==== LISTED ENTRIES ====
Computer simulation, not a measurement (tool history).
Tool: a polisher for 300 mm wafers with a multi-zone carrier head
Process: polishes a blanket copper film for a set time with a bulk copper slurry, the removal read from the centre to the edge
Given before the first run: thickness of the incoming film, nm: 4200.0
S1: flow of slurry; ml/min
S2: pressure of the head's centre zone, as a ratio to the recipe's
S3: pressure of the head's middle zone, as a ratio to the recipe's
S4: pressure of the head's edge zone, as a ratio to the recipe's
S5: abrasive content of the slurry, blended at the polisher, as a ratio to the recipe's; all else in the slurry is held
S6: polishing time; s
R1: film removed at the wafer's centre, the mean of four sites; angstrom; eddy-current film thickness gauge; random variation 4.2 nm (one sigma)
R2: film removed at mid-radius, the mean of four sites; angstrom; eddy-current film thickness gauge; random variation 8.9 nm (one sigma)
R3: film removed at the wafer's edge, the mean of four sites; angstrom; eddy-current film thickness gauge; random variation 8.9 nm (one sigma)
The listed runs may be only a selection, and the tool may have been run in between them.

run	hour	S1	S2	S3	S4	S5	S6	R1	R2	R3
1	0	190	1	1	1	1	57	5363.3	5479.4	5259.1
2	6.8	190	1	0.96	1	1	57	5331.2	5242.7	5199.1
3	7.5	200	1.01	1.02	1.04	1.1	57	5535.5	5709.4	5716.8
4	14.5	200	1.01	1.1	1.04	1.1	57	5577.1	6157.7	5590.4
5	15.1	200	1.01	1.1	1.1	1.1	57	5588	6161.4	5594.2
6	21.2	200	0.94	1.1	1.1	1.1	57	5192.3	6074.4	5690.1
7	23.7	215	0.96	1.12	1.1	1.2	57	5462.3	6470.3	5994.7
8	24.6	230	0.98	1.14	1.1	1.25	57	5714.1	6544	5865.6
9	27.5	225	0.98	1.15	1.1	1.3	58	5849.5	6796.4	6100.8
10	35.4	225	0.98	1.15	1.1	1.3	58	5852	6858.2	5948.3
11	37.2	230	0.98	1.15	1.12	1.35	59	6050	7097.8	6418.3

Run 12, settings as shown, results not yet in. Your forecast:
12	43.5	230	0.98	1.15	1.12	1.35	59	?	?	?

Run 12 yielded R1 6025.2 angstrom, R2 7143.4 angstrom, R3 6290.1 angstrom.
====

TASK ITEM :: Please return the lines above exactly, from the first one down to the line with "Process: polishes a", and stop after that line.

EXERCISE RESULT ::
Computer simulation, not a measurement (tool history).
Tool: a polisher for 300 mm wafers with a multi-zone carrier head
Process: polishes a blanket copper film for a set time with a bulk copper slurry, the removal read from the centre to the edge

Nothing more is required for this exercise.